- **Work item**
Retype every line of the records exactly.

-- Dataset excerpts follows --

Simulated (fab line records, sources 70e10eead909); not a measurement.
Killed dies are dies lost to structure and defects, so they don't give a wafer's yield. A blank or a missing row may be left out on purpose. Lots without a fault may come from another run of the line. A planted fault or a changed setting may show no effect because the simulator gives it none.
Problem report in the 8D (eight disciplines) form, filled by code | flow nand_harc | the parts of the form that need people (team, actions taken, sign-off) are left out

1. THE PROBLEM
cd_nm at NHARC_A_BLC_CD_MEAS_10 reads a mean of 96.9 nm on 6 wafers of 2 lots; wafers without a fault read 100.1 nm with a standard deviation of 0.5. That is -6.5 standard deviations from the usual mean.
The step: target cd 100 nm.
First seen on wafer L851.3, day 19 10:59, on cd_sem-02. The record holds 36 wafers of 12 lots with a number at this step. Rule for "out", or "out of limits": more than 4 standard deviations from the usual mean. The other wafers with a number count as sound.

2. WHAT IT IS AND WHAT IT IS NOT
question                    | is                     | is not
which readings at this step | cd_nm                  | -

-- Dataset excerpts concluded --

- **Answer area**
Simulated (fab line records, sources 70e10eead909); not a measurement.
Killed dies are dies lost to structure and defects, so they don't give a wafer's yield. A blank or a missing row may be left out on purpose. Lots without a fault may come from another run of the line. A planted fault or a changed setting may show no effect because the simulator gives it none.
Problem report in the 8D (eight disciplines) form, filled by code | flow nand_harc | the parts of the form that need people (team, actions taken, sign-off) are left out

1. THE PROBLEM
cd_nm at NHARC_A_BLC_CD_MEAS_10 reads a mean of 96.9 nm on 6 wafers of 2 lots; wafers without a fault read 100.1 nm with a standard deviation of 0.5. That is -6.5 standard deviations from the usual mean.
The step: target cd 100 nm.
First seen on wafer L851.3, day 19 10:59, on cd_sem-02. The record holds 36 wafers of 12 lots with a number at this step. Rule for "out", or "out of limits": more than 4 standard deviations from the usual mean. The other wafers with a number count as sound.

2. WHAT IT IS AND WHAT IT IS NOT
question                    | is                     | is not
which readings at this step | cd_nm                  | -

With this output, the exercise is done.